══ Record set
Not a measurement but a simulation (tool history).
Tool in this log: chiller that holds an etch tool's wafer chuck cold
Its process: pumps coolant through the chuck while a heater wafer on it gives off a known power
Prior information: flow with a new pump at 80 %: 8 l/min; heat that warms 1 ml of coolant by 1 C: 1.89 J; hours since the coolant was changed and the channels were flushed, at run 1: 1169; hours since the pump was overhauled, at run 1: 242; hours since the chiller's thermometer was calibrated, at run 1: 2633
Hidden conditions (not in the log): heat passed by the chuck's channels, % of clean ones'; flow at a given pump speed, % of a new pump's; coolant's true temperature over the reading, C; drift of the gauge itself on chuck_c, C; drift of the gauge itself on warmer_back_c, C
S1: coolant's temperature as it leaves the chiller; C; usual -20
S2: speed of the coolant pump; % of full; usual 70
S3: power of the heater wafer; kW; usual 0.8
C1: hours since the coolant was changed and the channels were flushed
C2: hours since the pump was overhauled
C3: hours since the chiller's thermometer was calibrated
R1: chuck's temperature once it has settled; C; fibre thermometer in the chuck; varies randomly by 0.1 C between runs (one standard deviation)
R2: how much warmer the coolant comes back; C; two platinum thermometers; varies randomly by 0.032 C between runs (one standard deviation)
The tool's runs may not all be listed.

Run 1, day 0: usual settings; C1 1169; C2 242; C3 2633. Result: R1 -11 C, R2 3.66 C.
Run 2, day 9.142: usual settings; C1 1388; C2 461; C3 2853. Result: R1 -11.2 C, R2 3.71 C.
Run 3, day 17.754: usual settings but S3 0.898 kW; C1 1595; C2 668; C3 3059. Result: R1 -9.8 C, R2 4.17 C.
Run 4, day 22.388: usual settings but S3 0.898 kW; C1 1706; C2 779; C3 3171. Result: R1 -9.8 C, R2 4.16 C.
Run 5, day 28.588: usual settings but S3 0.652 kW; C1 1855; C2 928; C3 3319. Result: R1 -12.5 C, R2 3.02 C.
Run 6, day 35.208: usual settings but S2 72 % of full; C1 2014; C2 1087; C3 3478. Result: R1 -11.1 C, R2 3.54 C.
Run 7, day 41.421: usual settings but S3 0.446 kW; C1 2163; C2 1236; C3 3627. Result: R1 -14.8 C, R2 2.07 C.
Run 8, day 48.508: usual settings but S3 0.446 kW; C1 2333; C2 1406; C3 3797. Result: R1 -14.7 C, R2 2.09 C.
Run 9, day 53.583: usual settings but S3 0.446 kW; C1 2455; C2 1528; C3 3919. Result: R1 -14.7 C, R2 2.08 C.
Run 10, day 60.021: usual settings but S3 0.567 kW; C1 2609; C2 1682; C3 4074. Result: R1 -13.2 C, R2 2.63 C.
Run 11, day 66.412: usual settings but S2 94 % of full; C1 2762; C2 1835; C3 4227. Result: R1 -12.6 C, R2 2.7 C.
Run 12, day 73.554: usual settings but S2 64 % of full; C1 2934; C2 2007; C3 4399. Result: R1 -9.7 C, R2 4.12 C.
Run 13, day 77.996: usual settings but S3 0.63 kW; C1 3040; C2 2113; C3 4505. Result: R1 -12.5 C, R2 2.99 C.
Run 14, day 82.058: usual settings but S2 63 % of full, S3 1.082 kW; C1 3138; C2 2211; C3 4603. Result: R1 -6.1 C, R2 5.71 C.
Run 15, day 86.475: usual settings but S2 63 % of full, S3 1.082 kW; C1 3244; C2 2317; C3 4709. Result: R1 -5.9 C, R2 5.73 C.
════

## Assigned task
With the line holding "Run 9, day 53.583: usual" as the first and the line holding "Run 10, day" as the last, please transcribe exactly the lines of the material above in that range and nothing else.

## Response area
Run 9, day 53.583: usual settings but S3 0.446 kW; C1 2455; C2 1528; C3 3919. Result: R1 -14.7 C, R2 2.08 C.
Run 10, day 60.021: usual settings but S3 0.567 kW; C1 2609; C2 1682; C3 4074. Result: R1 -13.2 C, R2 2.63 C.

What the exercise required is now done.